Start of Block
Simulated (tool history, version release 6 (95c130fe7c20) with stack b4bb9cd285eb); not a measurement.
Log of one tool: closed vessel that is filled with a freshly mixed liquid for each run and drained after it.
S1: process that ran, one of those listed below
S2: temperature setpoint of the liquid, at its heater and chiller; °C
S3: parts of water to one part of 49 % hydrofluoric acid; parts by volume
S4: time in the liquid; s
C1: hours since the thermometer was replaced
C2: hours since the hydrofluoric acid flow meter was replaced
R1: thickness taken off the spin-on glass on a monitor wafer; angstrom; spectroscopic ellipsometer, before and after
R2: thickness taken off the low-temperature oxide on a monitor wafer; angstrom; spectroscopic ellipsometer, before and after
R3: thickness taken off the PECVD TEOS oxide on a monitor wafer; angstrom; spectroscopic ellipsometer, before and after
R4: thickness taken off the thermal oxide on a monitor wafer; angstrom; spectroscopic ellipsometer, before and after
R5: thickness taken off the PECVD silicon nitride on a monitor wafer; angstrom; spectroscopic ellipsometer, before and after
End of Block

> [Work item]: Would you transcribe the entire listing above without any deviation?

> [Problem solution]:
Simulated (tool history, version release 6 (95c130fe7c20) with stack b4bb9cd285eb); not a measurement.
Log of one tool: closed vessel that is filled with a freshly mixed liquid for each run and drained after it.
S1: process that ran, one of those listed below
S2: temperature setpoint of the liquid, at its heater and chiller; °C
S3: parts of water to one part of 49 % hydrofluoric acid; parts by volume
S4: time in the liquid; s
C1: hours since the thermometer was replaced
C2: hours since the hydrofluoric acid flow meter was replaced
R1: thickness taken off the spin-on glass on a monitor wafer; angstrom; spectroscopic ellipsometer, before and after
R2: thickness taken off the low-temperature oxide on a monitor wafer; angstrom; spectroscopic ellipsometer, before and after
R3: thickness taken off the PECVD TEOS oxide on a monitor wafer; angstrom; spectroscopic ellipsometer, before and after
R4: thickness taken off the thermal oxide on a monitor wafer; angstrom; spectroscopic ellipsometer, before and after
R5: thickness taken off the PECVD silicon nitride on a monitor wafer; angstrom; spectroscopic ellipsometer, before and after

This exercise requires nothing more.